REQUIREMENT:
Below is a set of entries; copy all of them exactly.

***** RECORD EXCERPTS
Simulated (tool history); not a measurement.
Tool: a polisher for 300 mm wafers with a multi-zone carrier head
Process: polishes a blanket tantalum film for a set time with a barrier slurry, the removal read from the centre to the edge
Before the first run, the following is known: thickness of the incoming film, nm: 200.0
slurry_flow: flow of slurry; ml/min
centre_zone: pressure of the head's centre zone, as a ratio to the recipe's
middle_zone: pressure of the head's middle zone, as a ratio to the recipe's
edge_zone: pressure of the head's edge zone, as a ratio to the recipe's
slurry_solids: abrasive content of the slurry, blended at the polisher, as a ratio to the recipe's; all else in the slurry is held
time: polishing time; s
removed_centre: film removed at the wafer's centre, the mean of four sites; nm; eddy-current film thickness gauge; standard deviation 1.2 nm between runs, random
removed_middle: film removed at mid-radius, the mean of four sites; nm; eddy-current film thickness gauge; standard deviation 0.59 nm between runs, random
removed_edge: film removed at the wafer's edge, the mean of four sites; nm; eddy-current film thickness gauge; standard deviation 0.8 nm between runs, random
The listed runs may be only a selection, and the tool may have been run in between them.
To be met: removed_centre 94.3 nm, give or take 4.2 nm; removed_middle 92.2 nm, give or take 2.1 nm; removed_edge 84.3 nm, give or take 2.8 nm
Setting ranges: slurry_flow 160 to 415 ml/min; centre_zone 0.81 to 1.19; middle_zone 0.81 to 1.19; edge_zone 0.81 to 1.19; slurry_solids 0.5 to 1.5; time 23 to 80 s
**********

ANSWER SECTION:
Simulated (tool history); not a measurement.
Tool: a polisher for 300 mm wafers with a multi-zone carrier head
Process: polishes a blanket tantalum film for a set time with a barrier slurry, the removal read from the centre to the edge
Before the first run, the following is known: thickness of the incoming film, nm: 200.0
slurry_flow: flow of slurry; ml/min
centre_zone: pressure of the head's centre zone, as a ratio to the recipe's
middle_zone: pressure of the head's middle zone, as a ratio to the recipe's
edge_zone: pressure of the head's edge zone, as a ratio to the recipe's
slurry_solids: abrasive content of the slurry, blended at the polisher, as a ratio to the recipe's; all else in the slurry is held
time: polishing time; s
removed_centre: film removed at the wafer's centre, the mean of four sites; nm; eddy-current film thickness gauge; standard deviation 1.2 nm between runs, random
removed_middle: film removed at mid-radius, the mean of four sites; nm; eddy-current film thickness gauge; standard deviation 0.59 nm between runs, random
removed_edge: film removed at the wafer's edge, the mean of four sites; nm; eddy-current film thickness gauge; standard deviation 0.8 nm between runs, random
The listed runs may be only a selection, and the tool may have been run in between them.
To be met: removed_centre 94.3 nm, give or take 4.2 nm; removed_middle 92.2 nm, give or take 2.1 nm; removed_edge 84.3 nm, give or take 2.8 nm
Setting ranges: slurry_flow 160 to 415 ml/min; centre_zone 0.81 to 1.19; middle_zone 0.81 to 1.19; edge_zone 0.81 to 1.19; slurry_solids 0.5 to 1.5; time 23 to 80 s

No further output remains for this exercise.